Assignment | Return, exactly as written, every line from the first line of the data below through the line that contains "Cross-sections here: square-cell".

-- Opening Marker --

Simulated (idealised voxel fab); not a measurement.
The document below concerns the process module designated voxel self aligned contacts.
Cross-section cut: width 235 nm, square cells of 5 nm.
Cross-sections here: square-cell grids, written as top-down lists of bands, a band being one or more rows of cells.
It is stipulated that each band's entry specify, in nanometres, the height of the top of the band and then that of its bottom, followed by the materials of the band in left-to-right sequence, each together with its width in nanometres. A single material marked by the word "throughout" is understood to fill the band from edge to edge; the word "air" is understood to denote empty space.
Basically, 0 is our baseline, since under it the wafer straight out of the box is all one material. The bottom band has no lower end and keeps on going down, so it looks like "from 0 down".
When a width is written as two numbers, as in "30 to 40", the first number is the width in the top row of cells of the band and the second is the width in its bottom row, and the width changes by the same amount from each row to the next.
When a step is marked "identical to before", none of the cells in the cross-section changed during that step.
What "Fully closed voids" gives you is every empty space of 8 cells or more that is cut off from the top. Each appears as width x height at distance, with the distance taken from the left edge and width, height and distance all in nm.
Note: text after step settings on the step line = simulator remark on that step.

-- Closing Marker --

Task output |
Simulated (idealised voxel fab); not a measurement.
The document below concerns the process module designated voxel self aligned contacts.
Cross-section cut: width 235 nm, square cells of 5 nm.
Cross-sections here: square-cell grids, written as top-down lists of bands, a band being one or more rows of cells.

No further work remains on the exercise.